[Activity]: Within the material below, transcribe exactly the lines from the one holding "55.5 | 7.76 |" through the one holding "73.3 | 8.47 |", keeping both ends and skipping the rest.

[Given data]:
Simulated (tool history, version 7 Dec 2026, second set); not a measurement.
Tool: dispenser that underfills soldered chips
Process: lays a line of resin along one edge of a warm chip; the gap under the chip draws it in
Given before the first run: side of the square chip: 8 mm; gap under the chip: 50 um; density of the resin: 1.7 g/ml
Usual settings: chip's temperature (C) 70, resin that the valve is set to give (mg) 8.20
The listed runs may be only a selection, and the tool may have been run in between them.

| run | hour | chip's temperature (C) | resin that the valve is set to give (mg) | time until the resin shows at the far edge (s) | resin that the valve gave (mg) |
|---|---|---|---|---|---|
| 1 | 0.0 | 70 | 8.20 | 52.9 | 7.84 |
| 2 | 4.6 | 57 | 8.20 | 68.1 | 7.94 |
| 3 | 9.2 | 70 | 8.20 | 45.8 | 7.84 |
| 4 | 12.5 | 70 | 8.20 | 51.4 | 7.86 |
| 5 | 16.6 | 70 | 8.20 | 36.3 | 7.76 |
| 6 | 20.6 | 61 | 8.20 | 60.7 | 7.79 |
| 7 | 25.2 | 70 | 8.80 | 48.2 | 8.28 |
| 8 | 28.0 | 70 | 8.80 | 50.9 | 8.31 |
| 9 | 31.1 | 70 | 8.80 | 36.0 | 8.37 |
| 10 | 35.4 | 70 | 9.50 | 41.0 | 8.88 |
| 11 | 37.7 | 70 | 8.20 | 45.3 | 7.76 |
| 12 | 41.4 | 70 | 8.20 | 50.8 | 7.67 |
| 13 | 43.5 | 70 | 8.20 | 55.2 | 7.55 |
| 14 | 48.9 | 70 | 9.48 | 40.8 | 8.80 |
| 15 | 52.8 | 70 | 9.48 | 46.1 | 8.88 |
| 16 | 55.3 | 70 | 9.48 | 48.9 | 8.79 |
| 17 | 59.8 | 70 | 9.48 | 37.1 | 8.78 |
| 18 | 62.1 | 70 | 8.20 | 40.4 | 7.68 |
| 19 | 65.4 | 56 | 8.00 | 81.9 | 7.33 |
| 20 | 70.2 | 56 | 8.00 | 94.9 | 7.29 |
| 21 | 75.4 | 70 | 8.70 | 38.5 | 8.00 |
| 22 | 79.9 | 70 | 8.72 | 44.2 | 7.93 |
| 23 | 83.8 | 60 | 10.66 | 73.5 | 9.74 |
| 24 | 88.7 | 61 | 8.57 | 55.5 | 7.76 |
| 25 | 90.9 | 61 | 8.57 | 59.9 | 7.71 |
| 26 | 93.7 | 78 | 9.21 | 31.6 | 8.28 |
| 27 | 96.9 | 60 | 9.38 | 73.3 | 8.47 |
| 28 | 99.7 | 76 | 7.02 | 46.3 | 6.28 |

[Solution]:
| 24 | 88.7 | 61 | 8.57 | 55.5 | 7.76 |
| 25 | 90.9 | 61 | 8.57 | 59.9 | 7.71 |
| 26 | 93.7 | 78 | 9.21 | 31.6 | 8.28 |
| 27 | 96.9 | 60 | 9.38 | 73.3 | 8.47 |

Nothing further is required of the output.